RECORD EXTRACTS ->
•••

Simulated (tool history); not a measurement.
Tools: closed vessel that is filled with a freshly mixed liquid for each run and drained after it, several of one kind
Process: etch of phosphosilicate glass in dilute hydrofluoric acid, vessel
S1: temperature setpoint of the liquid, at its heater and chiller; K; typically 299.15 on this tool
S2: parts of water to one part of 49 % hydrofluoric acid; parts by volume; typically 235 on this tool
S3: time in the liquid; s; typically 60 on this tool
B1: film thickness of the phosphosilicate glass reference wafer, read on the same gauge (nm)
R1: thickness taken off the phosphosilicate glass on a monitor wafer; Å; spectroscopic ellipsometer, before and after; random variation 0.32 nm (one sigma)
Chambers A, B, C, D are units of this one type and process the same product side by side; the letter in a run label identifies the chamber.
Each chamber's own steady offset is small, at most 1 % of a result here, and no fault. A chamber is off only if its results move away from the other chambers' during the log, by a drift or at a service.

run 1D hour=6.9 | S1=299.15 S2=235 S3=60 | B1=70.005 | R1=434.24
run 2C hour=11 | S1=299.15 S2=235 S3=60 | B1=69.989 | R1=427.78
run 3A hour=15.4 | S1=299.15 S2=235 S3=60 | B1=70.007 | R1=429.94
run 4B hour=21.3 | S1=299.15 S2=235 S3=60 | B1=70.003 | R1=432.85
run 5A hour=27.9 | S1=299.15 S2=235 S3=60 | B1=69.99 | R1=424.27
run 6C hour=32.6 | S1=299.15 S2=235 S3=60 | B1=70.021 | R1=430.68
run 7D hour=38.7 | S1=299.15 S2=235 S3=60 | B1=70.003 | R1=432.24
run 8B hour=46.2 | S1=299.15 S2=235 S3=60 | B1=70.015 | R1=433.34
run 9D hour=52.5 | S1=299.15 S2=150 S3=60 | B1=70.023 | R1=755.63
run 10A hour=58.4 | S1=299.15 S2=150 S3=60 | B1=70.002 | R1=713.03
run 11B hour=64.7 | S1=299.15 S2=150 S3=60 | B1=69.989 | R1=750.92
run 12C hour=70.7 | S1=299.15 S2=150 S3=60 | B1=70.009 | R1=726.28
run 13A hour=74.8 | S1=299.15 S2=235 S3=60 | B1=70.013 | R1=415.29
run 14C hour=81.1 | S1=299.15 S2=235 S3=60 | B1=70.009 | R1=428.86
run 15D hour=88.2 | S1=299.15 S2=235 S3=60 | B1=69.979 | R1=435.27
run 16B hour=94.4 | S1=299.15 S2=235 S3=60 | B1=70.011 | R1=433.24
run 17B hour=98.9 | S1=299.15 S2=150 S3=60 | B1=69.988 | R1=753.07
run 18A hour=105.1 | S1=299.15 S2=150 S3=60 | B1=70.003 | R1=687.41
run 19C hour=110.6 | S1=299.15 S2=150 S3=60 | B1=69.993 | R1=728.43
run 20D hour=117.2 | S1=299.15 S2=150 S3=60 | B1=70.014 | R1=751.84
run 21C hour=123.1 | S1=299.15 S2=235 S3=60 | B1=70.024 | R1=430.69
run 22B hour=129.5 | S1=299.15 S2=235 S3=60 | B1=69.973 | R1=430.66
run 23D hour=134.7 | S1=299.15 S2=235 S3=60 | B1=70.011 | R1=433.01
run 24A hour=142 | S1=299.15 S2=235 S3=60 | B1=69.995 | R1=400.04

•••

ASSIGNMENT -> Your answer should consist only of the lines above between the line holding "run 20D hour=117.2" and the line holding "run 23D hour=134.7", inclusive, each transcribed exactly.

WRITTEN RESPONSE ->
run 20D hour=117.2 | S1=299.15 S2=150 S3=60 | B1=70.014 | R1=751.84
run 21C hour=123.1 | S1=299.15 S2=235 S3=60 | B1=70.024 | R1=430.69
run 22B hour=129.5 | S1=299.15 S2=235 S3=60 | B1=69.973 | R1=430.66
run 23D hour=134.7 | S1=299.15 S2=235 S3=60 | B1=70.011 | R1=433.01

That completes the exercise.